:: WORK ITEM ::
Each record below should be given again exactly as it reads.

:: DATA UNDER STUDY ::
= Beginning of Section =

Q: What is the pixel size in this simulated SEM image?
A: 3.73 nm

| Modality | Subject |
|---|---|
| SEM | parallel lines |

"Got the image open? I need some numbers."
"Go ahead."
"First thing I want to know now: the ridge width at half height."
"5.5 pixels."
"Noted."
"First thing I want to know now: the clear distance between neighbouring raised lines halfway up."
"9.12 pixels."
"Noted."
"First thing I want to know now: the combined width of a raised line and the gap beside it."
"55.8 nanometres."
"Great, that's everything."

= End of Section =

:: SOLUTION ::
Q: What is the pixel size in this simulated SEM image?
A: 3.73 nm

| Modality | Subject |
|---|---|
| SEM | parallel lines |

"Got the image open? I need some numbers."
"Go ahead."
"First thing I want to know now: the ridge width at half height."
"5.5 pixels."
"Noted."
"First thing I want to know now: the clear distance between neighbouring raised lines halfway up."
"9.12 pixels."
"Noted."
"First thing I want to know now: the combined width of a raised line and the gap beside it."
"55.8 nanometres."
"Great, that's everything."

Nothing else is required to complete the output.